§ REQUIRED ACTION
The whole listing is to be reproduced exactly as given.

● ● ● ●

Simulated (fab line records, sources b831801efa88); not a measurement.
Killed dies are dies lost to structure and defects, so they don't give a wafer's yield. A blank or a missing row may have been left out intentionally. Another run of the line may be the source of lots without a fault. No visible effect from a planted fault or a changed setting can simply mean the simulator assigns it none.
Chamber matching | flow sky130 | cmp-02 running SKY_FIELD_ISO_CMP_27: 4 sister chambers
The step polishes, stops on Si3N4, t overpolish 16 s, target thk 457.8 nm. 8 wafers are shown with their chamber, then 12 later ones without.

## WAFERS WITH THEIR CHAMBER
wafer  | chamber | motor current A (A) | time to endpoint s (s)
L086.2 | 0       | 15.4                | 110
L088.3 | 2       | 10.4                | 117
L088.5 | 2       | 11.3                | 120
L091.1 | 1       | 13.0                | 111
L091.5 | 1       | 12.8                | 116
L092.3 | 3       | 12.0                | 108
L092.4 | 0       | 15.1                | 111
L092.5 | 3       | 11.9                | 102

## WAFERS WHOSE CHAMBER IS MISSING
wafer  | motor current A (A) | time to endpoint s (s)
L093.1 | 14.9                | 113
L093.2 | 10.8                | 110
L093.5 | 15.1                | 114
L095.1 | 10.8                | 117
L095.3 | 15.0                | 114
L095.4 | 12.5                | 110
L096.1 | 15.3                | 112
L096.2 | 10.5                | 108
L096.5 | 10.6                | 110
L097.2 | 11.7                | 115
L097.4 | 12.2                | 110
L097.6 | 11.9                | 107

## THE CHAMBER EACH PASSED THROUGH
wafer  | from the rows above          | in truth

● ● ● ●

§ ANSWER AREA
Simulated (fab line records, sources b831801efa88); not a measurement.
Killed dies are dies lost to structure and defects, so they don't give a wafer's yield. A blank or a missing row may have been left out intentionally. Another run of the line may be the source of lots without a fault. No visible effect from a planted fault or a changed setting can simply mean the simulator assigns it none.
Chamber matching | flow sky130 | cmp-02 running SKY_FIELD_ISO_CMP_27: 4 sister chambers
The step polishes, stops on Si3N4, t overpolish 16 s, target thk 457.8 nm. 8 wafers are shown with their chamber, then 12 later ones without.

## WAFERS WITH THEIR CHAMBER
wafer  | chamber | motor current A (A) | time to endpoint s (s)
L086.2 | 0       | 15.4                | 110
L088.3 | 2       | 10.4                | 117
L088.5 | 2       | 11.3                | 120
L091.1 | 1       | 13.0                | 111
L091.5 | 1       | 12.8                | 116
L092.3 | 3       | 12.0                | 108
L092.4 | 0       | 15.1                | 111
L092.5 | 3       | 11.9                | 102

## WAFERS WHOSE CHAMBER IS MISSING
wafer  | motor current A (A) | time to endpoint s (s)
L093.1 | 14.9                | 113
L093.2 | 10.8                | 110
L093.5 | 15.1                | 114
L095.1 | 10.8                | 117
L095.3 | 15.0                | 114
L095.4 | 12.5                | 110
L096.1 | 15.3                | 112
L096.2 | 10.5                | 108
L096.5 | 10.6                | 110
L097.2 | 11.7                | 115
L097.4 | 12.2                | 110
L097.6 | 11.9                | 107

## THE CHAMBER EACH PASSED THROUGH
wafer  | from the rows above          | in truth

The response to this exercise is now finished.